- - - -

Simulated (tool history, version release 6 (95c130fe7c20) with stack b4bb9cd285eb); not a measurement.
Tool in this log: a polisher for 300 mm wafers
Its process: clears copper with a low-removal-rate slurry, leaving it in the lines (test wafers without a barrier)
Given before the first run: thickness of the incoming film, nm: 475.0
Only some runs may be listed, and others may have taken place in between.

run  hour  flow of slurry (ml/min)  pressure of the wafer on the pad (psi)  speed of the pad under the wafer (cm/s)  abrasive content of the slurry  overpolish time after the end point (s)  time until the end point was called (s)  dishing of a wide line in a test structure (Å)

- - - -

== Exercise ==
Copy all the records exactly so that no character differs from the source.

== Exercise response ==
Simulated (tool history, version release 6 (95c130fe7c20) with stack b4bb9cd285eb); not a measurement.
Tool in this log: a polisher for 300 mm wafers
Its process: clears copper with a low-removal-rate slurry, leaving it in the lines (test wafers without a barrier)
Given before the first run: thickness of the incoming film, nm: 475.0
Only some runs may be listed, and others may have taken place in between.

run  hour  flow of slurry (ml/min)  pressure of the wafer on the pad (psi)  speed of the pad under the wafer (cm/s)  abrasive content of the slurry  overpolish time after the end point (s)  time until the end point was called (s)  dishing of a wide line in a test structure (Å)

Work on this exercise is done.